* Work order
Set down each line of the data below exactly.

[Start of Attachment]

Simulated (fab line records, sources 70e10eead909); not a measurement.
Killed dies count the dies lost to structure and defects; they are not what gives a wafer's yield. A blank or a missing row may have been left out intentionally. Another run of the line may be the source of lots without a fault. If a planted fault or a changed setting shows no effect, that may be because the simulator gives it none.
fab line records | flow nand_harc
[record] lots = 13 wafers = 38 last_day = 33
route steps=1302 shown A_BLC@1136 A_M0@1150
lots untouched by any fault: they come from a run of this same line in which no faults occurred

[End of Attachment]

* Task response
Simulated (fab line records, sources 70e10eead909); not a measurement.
Killed dies count the dies lost to structure and defects; they are not what gives a wafer's yield. A blank or a missing row may have been left out intentionally. Another run of the line may be the source of lots without a fault. If a planted fault or a changed setting shows no effect, that may be because the simulator gives it none.
fab line records | flow nand_harc
[record] lots = 13 wafers = 38 last_day = 33
route steps=1302 shown A_BLC@1136 A_M0@1150
lots untouched by any fault: they come from a run of this same line in which no faults occurred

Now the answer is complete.